- Task item
Starting at the top of the records, output every line through the one that contains "11 op MASKED_ETCH", keeping each exactly as it appears.

- Recorded data
......

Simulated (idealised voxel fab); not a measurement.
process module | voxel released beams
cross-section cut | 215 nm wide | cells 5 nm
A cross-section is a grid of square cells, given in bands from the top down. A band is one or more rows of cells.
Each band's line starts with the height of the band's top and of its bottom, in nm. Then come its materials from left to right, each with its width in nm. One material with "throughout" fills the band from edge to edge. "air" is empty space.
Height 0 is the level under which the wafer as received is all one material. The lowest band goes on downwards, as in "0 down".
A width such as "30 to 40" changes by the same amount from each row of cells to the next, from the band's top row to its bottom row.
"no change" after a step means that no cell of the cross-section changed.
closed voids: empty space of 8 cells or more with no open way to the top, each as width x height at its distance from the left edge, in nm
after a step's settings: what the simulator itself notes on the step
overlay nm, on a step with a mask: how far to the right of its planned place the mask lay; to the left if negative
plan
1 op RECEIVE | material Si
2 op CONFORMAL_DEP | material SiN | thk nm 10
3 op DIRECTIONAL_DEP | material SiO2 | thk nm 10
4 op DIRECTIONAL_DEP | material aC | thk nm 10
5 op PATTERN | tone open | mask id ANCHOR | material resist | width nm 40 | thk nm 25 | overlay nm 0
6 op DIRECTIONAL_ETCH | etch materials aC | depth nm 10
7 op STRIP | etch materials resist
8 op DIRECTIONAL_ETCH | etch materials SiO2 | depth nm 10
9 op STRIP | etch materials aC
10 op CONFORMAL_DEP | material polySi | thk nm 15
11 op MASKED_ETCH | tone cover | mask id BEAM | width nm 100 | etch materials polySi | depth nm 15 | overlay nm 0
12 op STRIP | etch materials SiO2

......

- Response
Simulated (idealised voxel fab); not a measurement.
process module | voxel released beams
cross-section cut | 215 nm wide | cells 5 nm
A cross-section is a grid of square cells, given in bands from the top down. A band is one or more rows of cells.
Each band's line starts with the height of the band's top and of its bottom, in nm. Then come its materials from left to right, each with its width in nm. One material with "throughout" fills the band from edge to edge. "air" is empty space.
Height 0 is the level under which the wafer as received is all one material. The lowest band goes on downwards, as in "0 down".
A width such as "30 to 40" changes by the same amount from each row of cells to the next, from the band's top row to its bottom row.
"no change" after a step means that no cell of the cross-section changed.
closed voids: empty space of 8 cells or more with no open way to the top, each as width x height at its distance from the left edge, in nm
after a step's settings: what the simulator itself notes on the step
overlay nm, on a step with a mask: how far to the right of its planned place the mask lay; to the left if negative
plan
1 op RECEIVE | material Si
2 op CONFORMAL_DEP | material SiN | thk nm 10
3 op DIRECTIONAL_DEP | material SiO2 | thk nm 10
4 op DIRECTIONAL_DEP | material aC | thk nm 10
5 op PATTERN | tone open | mask id ANCHOR | material resist | width nm 40 | thk nm 25 | overlay nm 0
6 op DIRECTIONAL_ETCH | etch materials aC | depth nm 10
7 op STRIP | etch materials resist
8 op DIRECTIONAL_ETCH | etch materials SiO2 | depth nm 10
9 op STRIP | etch materials aC
10 op CONFORMAL_DEP | material polySi | thk nm 15
11 op MASKED_ETCH | tone cover | mask id BEAM | width nm 100 | etch materials polySi | depth nm 15 | overlay nm 0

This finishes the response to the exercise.